_Supplied material_
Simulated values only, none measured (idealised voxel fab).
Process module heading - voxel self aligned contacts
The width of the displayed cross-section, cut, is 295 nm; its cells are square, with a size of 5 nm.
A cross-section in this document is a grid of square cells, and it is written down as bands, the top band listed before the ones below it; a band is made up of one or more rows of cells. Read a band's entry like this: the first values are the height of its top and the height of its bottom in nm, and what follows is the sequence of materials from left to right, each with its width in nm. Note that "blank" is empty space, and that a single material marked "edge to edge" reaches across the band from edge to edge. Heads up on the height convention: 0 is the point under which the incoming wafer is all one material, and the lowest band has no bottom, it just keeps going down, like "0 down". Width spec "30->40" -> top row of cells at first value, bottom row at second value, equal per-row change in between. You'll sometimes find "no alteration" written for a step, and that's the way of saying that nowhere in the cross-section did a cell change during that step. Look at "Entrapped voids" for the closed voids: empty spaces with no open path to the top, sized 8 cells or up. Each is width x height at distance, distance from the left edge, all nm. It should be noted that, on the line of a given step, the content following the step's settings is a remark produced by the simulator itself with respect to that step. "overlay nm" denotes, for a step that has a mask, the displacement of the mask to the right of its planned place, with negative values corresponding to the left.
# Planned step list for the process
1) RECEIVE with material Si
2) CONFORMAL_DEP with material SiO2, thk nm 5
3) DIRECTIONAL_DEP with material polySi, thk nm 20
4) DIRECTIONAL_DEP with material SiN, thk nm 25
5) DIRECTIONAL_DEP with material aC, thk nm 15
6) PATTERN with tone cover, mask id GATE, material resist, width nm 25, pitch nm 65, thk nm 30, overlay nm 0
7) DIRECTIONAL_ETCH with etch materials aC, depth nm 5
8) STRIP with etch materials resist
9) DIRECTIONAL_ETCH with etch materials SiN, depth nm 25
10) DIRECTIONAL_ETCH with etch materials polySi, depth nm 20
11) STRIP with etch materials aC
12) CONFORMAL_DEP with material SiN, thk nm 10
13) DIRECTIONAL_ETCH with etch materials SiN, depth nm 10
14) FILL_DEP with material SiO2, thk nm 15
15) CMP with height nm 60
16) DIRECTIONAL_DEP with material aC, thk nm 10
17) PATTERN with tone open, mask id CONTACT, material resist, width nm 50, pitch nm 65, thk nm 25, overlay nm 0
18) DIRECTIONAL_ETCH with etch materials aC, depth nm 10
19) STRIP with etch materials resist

_Work request_
Please copy, without any change, the lines of the material from the first through the one containing "The width of". Write nothing else.

_Answer area_
Simulated values only, none measured (idealised voxel fab).
Process module heading - voxel self aligned contacts
The width of the displayed cross-section, cut, is 295 nm; its cells are square, with a size of 5 nm.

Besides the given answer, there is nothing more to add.